▶ ACTION ITEM:
Only the lines below from the one containing "5 | OXIDATION" to the one containing "9 | COAT | thickness 900 nm" should be repeated, both included and unchanged.

:: MATERIAL SUPPLIED ::

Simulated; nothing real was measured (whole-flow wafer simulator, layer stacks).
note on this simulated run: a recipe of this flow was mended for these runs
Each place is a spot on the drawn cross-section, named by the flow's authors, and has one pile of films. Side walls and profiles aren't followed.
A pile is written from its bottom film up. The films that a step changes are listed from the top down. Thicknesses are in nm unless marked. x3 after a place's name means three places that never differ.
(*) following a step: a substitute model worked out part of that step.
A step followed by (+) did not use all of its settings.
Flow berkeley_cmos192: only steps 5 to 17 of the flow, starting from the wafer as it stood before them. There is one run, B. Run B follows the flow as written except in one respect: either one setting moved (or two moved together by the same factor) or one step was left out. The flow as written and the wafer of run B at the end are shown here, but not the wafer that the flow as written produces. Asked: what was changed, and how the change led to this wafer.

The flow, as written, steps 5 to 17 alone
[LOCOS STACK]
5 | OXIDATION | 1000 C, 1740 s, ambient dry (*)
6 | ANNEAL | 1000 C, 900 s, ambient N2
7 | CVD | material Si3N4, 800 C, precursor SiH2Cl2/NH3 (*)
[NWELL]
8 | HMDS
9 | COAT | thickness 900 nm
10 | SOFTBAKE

:::

▶ SOLUTION:
5 | OXIDATION | 1000 C, 1740 s, ambient dry (*)
6 | ANNEAL | 1000 C, 900 s, ambient N2
7 | CVD | material Si3N4, 800 C, precursor SiH2Cl2/NH3 (*)
[NWELL]
8 | HMDS
9 | COAT | thickness 900 nm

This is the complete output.